* [Brief] Verbatim output of the full listing is required.

* [Excerpted records]
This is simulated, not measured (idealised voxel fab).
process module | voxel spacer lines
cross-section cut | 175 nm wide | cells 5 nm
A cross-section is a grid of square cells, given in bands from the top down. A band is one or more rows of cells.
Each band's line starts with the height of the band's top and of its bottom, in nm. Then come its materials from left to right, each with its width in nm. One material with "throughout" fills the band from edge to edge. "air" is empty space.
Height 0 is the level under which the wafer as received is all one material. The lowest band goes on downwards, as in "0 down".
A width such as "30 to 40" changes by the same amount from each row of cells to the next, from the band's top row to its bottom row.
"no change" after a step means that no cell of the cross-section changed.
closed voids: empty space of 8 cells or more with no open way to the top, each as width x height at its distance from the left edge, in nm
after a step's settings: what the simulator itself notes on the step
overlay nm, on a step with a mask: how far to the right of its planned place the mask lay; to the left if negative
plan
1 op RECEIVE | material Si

* [Task response]
This is simulated, not measured (idealised voxel fab).
process module | voxel spacer lines
cross-section cut | 175 nm wide | cells 5 nm
A cross-section is a grid of square cells, given in bands from the top down. A band is one or more rows of cells.
Each band's line starts with the height of the band's top and of its bottom, in nm. Then come its materials from left to right, each with its width in nm. One material with "throughout" fills the band from edge to edge. "air" is empty space.
Height 0 is the level under which the wafer as received is all one material. The lowest band goes on downwards, as in "0 down".
A width such as "30 to 40" changes by the same amount from each row of cells to the next, from the band's top row to its bottom row.
"no change" after a step means that no cell of the cross-section changed.
closed voids: empty space of 8 cells or more with no open way to the top, each as width x height at its distance from the left edge, in nm
after a step's settings: what the simulator itself notes on the step
overlay nm, on a step with a mask: how far to the right of its planned place the mask lay; to the left if negative
plan
1 op RECEIVE | material Si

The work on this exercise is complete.